• • • • • • •
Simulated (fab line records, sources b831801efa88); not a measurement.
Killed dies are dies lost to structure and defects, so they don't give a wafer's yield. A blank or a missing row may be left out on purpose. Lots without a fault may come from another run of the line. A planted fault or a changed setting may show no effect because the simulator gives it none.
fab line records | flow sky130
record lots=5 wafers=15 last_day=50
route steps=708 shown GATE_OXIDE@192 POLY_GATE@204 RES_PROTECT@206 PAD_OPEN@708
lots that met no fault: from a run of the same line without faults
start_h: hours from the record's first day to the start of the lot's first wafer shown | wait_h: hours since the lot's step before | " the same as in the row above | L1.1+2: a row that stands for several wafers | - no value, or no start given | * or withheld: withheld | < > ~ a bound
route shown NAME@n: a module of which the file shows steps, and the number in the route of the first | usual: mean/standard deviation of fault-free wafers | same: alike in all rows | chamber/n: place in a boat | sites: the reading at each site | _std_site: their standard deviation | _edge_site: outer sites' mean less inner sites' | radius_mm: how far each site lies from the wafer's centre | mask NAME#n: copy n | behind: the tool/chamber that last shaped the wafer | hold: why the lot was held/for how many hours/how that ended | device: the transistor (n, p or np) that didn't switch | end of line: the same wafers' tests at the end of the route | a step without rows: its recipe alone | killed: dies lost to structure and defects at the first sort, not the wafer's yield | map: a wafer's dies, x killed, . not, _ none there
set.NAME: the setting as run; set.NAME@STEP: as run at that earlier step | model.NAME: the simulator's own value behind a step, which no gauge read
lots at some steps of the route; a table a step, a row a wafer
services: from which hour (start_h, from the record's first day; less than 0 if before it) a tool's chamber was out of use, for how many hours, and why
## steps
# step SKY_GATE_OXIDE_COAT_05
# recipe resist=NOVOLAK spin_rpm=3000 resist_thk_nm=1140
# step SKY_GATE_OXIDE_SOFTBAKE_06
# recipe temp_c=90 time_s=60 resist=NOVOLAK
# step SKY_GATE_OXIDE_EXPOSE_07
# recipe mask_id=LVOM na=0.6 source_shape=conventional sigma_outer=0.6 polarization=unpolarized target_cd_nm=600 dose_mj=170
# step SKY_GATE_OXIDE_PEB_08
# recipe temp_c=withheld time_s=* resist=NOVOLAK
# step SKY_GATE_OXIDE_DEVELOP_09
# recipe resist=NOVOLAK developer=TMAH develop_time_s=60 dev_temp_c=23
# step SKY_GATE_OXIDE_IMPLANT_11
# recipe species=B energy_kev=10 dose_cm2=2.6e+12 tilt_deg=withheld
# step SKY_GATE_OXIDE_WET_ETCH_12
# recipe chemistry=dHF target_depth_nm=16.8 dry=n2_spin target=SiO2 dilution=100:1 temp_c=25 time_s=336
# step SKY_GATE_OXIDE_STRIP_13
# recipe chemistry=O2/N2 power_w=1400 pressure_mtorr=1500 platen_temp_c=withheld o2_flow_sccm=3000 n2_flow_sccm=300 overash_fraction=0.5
• • • • • • •

■ **WORK INSTRUCTION**: Retype every line of the listing, word for word, from its opening line to the line that holds "lots that met", and include that last line too.

■ **YOUR RESPONSE**:
Simulated (fab line records, sources b831801efa88); not a measurement.
Killed dies are dies lost to structure and defects, so they don't give a wafer's yield. A blank or a missing row may be left out on purpose. Lots without a fault may come from another run of the line. A planted fault or a changed setting may show no effect because the simulator gives it none.
fab line records | flow sky130
record lots=5 wafers=15 last_day=50
route steps=708 shown GATE_OXIDE@192 POLY_GATE@204 RES_PROTECT@206 PAD_OPEN@708
lots that met no fault: from a run of the same line without faults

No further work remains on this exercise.